Information supplied:
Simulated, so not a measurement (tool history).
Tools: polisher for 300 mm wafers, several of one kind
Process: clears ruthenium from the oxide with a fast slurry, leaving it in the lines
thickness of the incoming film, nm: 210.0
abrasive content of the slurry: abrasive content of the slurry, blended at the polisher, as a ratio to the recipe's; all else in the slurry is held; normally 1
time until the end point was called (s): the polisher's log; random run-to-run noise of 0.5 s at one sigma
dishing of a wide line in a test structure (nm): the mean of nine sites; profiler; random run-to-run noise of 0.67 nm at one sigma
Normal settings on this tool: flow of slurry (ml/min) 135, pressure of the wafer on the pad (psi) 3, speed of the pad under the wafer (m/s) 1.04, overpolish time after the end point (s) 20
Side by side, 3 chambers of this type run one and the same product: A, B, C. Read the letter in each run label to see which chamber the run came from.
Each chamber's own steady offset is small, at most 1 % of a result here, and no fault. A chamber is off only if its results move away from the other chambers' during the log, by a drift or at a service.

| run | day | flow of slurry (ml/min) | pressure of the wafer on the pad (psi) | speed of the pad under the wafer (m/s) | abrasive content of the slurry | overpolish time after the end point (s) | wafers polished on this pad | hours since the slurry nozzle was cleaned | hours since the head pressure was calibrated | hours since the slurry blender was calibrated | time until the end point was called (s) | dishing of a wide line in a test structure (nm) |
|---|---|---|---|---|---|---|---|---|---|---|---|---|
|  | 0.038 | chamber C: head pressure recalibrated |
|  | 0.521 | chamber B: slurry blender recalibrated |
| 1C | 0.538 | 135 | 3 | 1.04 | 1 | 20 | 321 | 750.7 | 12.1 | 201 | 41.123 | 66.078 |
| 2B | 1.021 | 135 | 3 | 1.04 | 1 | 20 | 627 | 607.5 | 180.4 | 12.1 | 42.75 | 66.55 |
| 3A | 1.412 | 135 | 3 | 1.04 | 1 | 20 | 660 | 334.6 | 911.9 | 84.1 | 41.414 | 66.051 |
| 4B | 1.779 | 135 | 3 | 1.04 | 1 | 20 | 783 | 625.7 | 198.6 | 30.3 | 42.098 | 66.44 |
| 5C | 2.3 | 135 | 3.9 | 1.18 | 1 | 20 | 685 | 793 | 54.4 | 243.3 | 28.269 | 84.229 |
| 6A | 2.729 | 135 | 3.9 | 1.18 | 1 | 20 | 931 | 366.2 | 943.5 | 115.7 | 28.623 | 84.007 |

Work instruction:
Would you please copy exactly the part of the entries above that begins at the line containing "Tools: polisher for" and ends at the line containing "Each chamber's own", both lines included?

Result:
Tools: polisher for 300 mm wafers, several of one kind
Process: clears ruthenium from the oxide with a fast slurry, leaving it in the lines
thickness of the incoming film, nm: 210.0
abrasive content of the slurry: abrasive content of the slurry, blended at the polisher, as a ratio to the recipe's; all else in the slurry is held; normally 1
time until the end point was called (s): the polisher's log; random run-to-run noise of 0.5 s at one sigma
dishing of a wide line in a test structure (nm): the mean of nine sites; profiler; random run-to-run noise of 0.67 nm at one sigma
Normal settings on this tool: flow of slurry (ml/min) 135, pressure of the wafer on the pad (psi) 3, speed of the pad under the wafer (m/s) 1.04, overpolish time after the end point (s) 20
Side by side, 3 chambers of this type run one and the same product: A, B, C. Read the letter in each run label to see which chamber the run came from.
Each chamber's own steady offset is small, at most 1 % of a result here, and no fault. A chamber is off only if its results move away from the other chambers' during the log, by a drift or at a service.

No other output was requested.